(Supplied data Opens)
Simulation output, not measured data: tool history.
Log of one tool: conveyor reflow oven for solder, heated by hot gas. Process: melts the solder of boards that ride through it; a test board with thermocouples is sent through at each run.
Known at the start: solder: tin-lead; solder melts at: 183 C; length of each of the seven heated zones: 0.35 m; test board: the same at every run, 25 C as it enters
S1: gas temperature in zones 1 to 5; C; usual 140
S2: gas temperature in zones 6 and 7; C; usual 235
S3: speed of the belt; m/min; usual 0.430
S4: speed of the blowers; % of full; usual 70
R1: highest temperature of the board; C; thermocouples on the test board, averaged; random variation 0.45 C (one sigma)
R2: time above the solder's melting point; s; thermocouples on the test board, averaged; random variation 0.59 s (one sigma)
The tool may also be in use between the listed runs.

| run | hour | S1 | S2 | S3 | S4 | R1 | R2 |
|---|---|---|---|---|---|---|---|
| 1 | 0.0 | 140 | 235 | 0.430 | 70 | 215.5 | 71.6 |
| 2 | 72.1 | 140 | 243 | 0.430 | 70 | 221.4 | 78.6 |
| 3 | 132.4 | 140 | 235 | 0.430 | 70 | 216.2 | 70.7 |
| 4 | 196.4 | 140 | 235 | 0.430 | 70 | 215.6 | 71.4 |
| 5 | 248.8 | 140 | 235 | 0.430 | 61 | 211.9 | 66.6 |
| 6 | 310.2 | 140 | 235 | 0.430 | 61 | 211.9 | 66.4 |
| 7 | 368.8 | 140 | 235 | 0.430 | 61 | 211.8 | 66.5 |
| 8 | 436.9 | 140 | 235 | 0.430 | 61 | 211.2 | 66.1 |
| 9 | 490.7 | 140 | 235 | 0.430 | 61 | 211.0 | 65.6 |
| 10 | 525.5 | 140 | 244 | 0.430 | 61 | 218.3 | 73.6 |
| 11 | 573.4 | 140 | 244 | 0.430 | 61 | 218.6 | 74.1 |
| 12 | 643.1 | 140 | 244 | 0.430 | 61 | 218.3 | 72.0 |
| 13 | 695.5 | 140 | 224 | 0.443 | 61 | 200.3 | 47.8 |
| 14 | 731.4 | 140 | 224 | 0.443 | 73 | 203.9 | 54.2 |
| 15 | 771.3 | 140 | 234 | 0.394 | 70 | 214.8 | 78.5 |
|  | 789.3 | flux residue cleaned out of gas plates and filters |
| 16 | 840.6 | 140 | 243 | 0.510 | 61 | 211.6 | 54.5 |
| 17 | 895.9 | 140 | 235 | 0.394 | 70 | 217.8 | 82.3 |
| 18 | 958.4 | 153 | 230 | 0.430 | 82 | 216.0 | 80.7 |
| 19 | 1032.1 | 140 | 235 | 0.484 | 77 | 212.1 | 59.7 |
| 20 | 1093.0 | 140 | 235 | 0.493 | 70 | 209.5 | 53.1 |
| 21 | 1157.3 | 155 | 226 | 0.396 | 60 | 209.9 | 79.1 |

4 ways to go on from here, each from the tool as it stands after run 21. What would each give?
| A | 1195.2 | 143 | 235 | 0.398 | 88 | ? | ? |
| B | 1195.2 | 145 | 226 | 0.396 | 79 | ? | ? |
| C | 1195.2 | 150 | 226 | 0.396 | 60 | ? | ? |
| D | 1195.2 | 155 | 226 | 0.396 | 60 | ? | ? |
(Supplied data Closes)

### Exercise
Referring to the material above, set down exactly the lines between the line with "S1: gas temperature" and the line with "217.8 | 82.3 |", inclusive, and no other lines.

### Written response
S1: gas temperature in zones 1 to 5; C; usual 140
S2: gas temperature in zones 6 and 7; C; usual 235
S3: speed of the belt; m/min; usual 0.430
S4: speed of the blowers; % of full; usual 70
R1: highest temperature of the board; C; thermocouples on the test board, averaged; random variation 0.45 C (one sigma)
R2: time above the solder's melting point; s; thermocouples on the test board, averaged; random variation 0.59 s (one sigma)
The tool may also be in use between the listed runs.

| run | hour | S1 | S2 | S3 | S4 | R1 | R2 |
|---|---|---|---|---|---|---|---|
| 1 | 0.0 | 140 | 235 | 0.430 | 70 | 215.5 | 71.6 |
| 2 | 72.1 | 140 | 243 | 0.430 | 70 | 221.4 | 78.6 |
| 3 | 132.4 | 140 | 235 | 0.430 | 70 | 216.2 | 70.7 |
| 4 | 196.4 | 140 | 235 | 0.430 | 70 | 215.6 | 71.4 |
| 5 | 248.8 | 140 | 235 | 0.430 | 61 | 211.9 | 66.6 |
| 6 | 310.2 | 140 | 235 | 0.430 | 61 | 211.9 | 66.4 |
| 7 | 368.8 | 140 | 235 | 0.430 | 61 | 211.8 | 66.5 |
| 8 | 436.9 | 140 | 235 | 0.430 | 61 | 211.2 | 66.1 |
| 9 | 490.7 | 140 | 235 | 0.430 | 61 | 211.0 | 65.6 |
| 10 | 525.5 | 140 | 244 | 0.430 | 61 | 218.3 | 73.6 |
| 11 | 573.4 | 140 | 244 | 0.430 | 61 | 218.6 | 74.1 |
| 12 | 643.1 | 140 | 244 | 0.430 | 61 | 218.3 | 72.0 |
| 13 | 695.5 | 140 | 224 | 0.443 | 61 | 200.3 | 47.8 |
| 14 | 731.4 | 140 | 224 | 0.443 | 73 | 203.9 | 54.2 |
| 15 | 771.3 | 140 | 234 | 0.394 | 70 | 214.8 | 78.5 |
|  | 789.3 | flux residue cleaned out of gas plates and filters |
| 16 | 840.6 | 140 | 243 | 0.510 | 61 | 211.6 | 54.5 |
| 17 | 895.9 | 140 | 235 | 0.394 | 70 | 217.8 | 82.3 |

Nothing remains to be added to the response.